☆ ☆ ☆ ☆ ☆

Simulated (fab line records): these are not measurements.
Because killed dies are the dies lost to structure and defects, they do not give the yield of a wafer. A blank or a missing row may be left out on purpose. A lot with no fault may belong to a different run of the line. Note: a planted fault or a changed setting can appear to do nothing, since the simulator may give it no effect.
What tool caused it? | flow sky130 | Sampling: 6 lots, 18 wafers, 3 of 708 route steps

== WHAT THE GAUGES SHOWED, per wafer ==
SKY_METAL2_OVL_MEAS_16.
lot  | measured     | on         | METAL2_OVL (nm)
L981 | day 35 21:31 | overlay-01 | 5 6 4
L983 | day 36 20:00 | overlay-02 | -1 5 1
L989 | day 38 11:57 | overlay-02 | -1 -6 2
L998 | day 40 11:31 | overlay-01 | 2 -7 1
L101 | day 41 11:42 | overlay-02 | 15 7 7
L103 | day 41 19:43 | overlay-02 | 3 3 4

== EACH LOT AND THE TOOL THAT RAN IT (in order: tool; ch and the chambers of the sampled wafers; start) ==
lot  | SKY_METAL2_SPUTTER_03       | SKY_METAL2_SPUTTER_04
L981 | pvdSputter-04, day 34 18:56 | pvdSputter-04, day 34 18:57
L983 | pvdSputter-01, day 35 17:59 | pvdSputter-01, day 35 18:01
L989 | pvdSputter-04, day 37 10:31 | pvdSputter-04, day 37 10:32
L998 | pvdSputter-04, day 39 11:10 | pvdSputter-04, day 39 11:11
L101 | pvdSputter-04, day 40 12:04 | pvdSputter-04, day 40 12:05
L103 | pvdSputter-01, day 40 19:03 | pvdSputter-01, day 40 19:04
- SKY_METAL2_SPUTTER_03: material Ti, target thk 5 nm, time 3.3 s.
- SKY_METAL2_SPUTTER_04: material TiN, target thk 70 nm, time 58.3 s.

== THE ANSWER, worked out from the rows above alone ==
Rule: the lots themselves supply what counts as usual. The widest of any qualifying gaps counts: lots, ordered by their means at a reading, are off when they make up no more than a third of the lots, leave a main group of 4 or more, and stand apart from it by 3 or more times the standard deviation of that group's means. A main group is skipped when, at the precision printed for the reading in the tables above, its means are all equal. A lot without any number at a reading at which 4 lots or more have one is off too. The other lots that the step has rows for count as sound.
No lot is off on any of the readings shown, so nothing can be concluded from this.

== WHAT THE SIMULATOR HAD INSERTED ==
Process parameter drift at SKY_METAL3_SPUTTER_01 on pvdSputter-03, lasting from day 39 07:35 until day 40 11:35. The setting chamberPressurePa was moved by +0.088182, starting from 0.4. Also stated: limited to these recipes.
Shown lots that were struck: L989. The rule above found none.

☆ ☆ ☆ ☆ ☆

**Work task**
In the listing above, locate the line containing "- SKY_METAL2_SPUTTER_03: material" and the line containing "Process parameter drift". Extract those two lines and every line between them, exactly as written, and only those.

**Your response**
- SKY_METAL2_SPUTTER_03: material Ti, target thk 5 nm, time 3.3 s.
- SKY_METAL2_SPUTTER_04: material TiN, target thk 70 nm, time 58.3 s.

== THE ANSWER, worked out from the rows above alone ==
Rule: the lots themselves supply what counts as usual. The widest of any qualifying gaps counts: lots, ordered by their means at a reading, are off when they make up no more than a third of the lots, leave a main group of 4 or more, and stand apart from it by 3 or more times the standard deviation of that group's means. A main group is skipped when, at the precision printed for the reading in the tables above, its means are all equal. A lot without any number at a reading at which 4 lots or more have one is off too. The other lots that the step has rows for count as sound.
No lot is off on any of the readings shown, so nothing can be concluded from this.

== WHAT THE SIMULATOR HAD INSERTED ==
Process parameter drift at SKY_METAL3_SPUTTER_01 on pvdSputter-03, lasting from day 39 07:35 until day 40 11:35. The setting chamberPressurePa was moved by +0.088182, starting from 0.4. Also stated: limited to these recipes.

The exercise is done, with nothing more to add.